TASK ITEM
Below are some records. Print all of them exactly as they appear.

-.-.-

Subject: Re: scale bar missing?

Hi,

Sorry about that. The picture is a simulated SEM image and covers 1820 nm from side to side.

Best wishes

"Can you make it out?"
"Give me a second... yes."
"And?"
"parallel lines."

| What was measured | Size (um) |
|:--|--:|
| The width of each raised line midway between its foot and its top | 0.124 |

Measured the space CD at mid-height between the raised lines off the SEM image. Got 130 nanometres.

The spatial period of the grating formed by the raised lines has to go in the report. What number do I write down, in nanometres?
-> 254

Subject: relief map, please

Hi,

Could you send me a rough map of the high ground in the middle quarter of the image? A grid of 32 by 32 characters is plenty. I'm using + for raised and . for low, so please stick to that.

-.-.-

WRITTEN RESPONSE
Subject: Re: scale bar missing?

Hi,

Sorry about that. The picture is a simulated SEM image and covers 1820 nm from side to side.

Best wishes

"Can you make it out?"
"Give me a second... yes."
"And?"
"parallel lines."

| What was measured | Size (um) |
|:--|--:|
| The width of each raised line midway between its foot and its top | 0.124 |

Measured the space CD at mid-height between the raised lines off the SEM image. Got 130 nanometres.

The spatial period of the grating formed by the raised lines has to go in the report. What number do I write down, in nanometres?
-> 254

Subject: relief map, please

Hi,

Could you send me a rough map of the high ground in the middle quarter of the image? A grid of 32 by 32 characters is plenty. I'm using + for raised and . for low, so please stick to that.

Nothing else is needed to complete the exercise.